= Beginning of Section =

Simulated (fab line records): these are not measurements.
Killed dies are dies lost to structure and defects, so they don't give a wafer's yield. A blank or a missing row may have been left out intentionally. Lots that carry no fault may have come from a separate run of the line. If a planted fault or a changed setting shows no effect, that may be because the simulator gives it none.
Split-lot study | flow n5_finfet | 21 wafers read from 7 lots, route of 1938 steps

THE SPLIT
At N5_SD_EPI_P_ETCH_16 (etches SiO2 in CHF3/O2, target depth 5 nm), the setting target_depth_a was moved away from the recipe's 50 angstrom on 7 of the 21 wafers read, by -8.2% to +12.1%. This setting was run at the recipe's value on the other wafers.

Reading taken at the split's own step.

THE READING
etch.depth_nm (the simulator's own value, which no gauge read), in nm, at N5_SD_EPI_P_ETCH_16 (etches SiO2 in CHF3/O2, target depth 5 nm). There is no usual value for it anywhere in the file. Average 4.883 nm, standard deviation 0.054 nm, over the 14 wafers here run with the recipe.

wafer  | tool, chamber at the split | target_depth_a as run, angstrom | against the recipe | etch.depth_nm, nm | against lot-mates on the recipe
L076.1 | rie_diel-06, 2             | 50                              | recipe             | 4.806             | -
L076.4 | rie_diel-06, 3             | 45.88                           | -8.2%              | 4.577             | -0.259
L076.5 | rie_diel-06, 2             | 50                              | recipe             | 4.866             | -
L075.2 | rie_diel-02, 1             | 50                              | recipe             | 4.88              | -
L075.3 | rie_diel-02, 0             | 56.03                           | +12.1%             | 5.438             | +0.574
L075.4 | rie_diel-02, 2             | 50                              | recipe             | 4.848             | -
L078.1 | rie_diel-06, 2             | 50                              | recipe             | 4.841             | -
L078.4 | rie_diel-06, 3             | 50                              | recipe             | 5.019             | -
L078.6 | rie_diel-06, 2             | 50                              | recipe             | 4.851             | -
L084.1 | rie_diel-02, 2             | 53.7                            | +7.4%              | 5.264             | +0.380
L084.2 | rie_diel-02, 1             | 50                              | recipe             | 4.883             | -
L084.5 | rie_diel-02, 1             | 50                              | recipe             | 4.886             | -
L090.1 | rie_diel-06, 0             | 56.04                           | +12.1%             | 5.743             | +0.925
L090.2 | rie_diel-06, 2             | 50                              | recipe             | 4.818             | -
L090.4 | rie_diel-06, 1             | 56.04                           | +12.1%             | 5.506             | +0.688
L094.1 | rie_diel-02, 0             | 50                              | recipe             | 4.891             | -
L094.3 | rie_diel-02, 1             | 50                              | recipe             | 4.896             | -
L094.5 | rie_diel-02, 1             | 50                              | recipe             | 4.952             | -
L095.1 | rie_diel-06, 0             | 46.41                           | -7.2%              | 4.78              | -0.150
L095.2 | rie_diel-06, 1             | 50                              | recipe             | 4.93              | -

= End of Section =

Print exactly the lines from the beginning of the entries through the line with "on the recipe". Output nothing more.

Task output ::
Simulated (fab line records): these are not measurements.
Killed dies are dies lost to structure and defects, so they don't give a wafer's yield. A blank or a missing row may have been left out intentionally. Lots that carry no fault may have come from a separate run of the line. If a planted fault or a changed setting shows no effect, that may be because the simulator gives it none.
Split-lot study | flow n5_finfet | 21 wafers read from 7 lots, route of 1938 steps

THE SPLIT
At N5_SD_EPI_P_ETCH_16 (etches SiO2 in CHF3/O2, target depth 5 nm), the setting target_depth_a was moved away from the recipe's 50 angstrom on 7 of the 21 wafers read, by -8.2% to +12.1%. This setting was run at the recipe's value on the other wafers.

Reading taken at the split's own step.

THE READING
etch.depth_nm (the simulator's own value, which no gauge read), in nm, at N5_SD_EPI_P_ETCH_16 (etches SiO2 in CHF3/O2, target depth 5 nm). There is no usual value for it anywhere in the file. Average 4.883 nm, standard deviation 0.054 nm, over the 14 wafers here run with the recipe.

wafer  | tool, chamber at the split | target_depth_a as run, angstrom | against the recipe | etch.depth_nm, nm | against lot-mates on the recipe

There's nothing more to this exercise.